Output the records exactly, with no line skipped.

Data for analysis >>
-- Opening Marker --
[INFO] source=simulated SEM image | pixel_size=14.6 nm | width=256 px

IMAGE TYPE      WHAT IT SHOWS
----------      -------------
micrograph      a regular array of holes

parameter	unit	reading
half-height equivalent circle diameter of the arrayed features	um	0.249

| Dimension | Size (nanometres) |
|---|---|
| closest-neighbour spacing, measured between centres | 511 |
-- Closing Marker --

Task answer >>
[INFO] source=simulated SEM image | pixel_size=14.6 nm | width=256 px

IMAGE TYPE      WHAT IT SHOWS
----------      -------------
micrograph      a regular array of holes

parameter	unit	reading
half-height equivalent circle diameter of the arrayed features	um	0.249

| Dimension | Size (nanometres) |
|---|---|
| closest-neighbour spacing, measured between centres | 511 |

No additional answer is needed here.